• _Available data_:
+--

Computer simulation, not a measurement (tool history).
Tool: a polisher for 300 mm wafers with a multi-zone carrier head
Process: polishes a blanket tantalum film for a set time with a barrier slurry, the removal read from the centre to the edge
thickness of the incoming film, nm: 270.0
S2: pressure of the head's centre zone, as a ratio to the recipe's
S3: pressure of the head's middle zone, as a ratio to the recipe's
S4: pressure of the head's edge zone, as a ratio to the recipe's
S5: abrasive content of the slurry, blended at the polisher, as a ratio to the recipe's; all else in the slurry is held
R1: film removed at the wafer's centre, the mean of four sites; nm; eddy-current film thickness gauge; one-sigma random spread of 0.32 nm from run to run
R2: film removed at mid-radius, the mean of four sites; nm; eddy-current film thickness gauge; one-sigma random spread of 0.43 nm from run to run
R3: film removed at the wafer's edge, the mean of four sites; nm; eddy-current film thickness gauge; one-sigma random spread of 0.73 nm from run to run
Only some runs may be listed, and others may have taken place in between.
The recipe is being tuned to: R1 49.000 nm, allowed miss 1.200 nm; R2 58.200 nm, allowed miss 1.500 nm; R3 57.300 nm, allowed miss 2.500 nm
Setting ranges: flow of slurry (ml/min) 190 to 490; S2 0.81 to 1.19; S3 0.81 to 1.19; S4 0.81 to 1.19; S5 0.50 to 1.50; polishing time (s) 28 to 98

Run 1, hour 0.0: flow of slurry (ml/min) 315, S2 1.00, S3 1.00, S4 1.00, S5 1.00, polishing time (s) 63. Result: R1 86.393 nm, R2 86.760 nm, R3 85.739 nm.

+--

From the first line of the data above through the line containing "thickness of the incoming film, nm: 270.0", repeat each line exactly, and add nothing.

• _Your response_:
Computer simulation, not a measurement (tool history).
Tool: a polisher for 300 mm wafers with a multi-zone carrier head
Process: polishes a blanket tantalum film for a set time with a barrier slurry, the removal read from the centre to the edge
thickness of the incoming film, nm: 270.0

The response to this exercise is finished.